**Work item:** What follows is a block of records; reproduce all of it verbatim.

**Dataset entries:**
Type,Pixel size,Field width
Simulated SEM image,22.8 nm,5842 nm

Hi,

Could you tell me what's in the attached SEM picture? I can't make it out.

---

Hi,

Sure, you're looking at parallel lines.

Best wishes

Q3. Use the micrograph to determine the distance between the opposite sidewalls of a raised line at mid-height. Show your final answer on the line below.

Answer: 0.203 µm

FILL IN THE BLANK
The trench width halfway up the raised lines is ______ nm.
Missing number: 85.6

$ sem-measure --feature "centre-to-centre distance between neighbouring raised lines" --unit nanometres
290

**Reply:**
Type,Pixel size,Field width
Simulated SEM image,22.8 nm,5842 nm

Hi,

Could you tell me what's in the attached SEM picture? I can't make it out.

---

Hi,

Sure, you're looking at parallel lines.

Best wishes

Q3. Use the micrograph to determine the distance between the opposite sidewalls of a raised line at mid-height. Show your final answer on the line below.

Answer: 0.203 µm

FILL IN THE BLANK
The trench width halfway up the raised lines is ______ nm.
Missing number: 85.6

$ sem-measure --feature "centre-to-centre distance between neighbouring raised lines" --unit nanometres
290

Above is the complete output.